Action item
Transcribe, verbatim, every line from the start of the entries through the line that contains "x from left"; include both boundary lines and omit all others.

Given records Block Start

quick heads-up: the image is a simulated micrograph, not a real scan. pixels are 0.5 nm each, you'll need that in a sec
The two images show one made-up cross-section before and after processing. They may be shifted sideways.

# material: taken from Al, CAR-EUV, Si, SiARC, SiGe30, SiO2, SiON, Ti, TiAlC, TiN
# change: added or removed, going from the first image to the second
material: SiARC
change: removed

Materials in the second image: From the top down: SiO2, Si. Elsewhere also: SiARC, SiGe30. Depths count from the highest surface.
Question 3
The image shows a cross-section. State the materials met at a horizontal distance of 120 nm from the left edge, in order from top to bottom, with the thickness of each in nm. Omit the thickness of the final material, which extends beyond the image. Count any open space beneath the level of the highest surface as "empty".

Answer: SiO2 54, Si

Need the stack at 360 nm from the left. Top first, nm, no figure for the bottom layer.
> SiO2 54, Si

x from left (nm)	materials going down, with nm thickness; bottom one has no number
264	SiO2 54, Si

Given records Block End

Your response
quick heads-up: the image is a simulated micrograph, not a real scan. pixels are 0.5 nm each, you'll need that in a sec
The two images show one made-up cross-section before and after processing. They may be shifted sideways.

# material: taken from Al, CAR-EUV, Si, SiARC, SiGe30, SiO2, SiON, Ti, TiAlC, TiN
# change: added or removed, going from the first image to the second
material: SiARC
change: removed

Materials in the second image: From the top down: SiO2, Si. Elsewhere also: SiARC, SiGe30. Depths count from the highest surface.
Question 3
The image shows a cross-section. State the materials met at a horizontal distance of 120 nm from the left edge, in order from top to bottom, with the thickness of each in nm. Omit the thickness of the final material, which extends beyond the image. Count any open space beneath the level of the highest surface as "empty".

Answer: SiO2 54, Si

Need the stack at 360 nm from the left. Top first, nm, no figure for the bottom layer.
> SiO2 54, Si

x from left (nm)	materials going down, with nm thickness; bottom one has no number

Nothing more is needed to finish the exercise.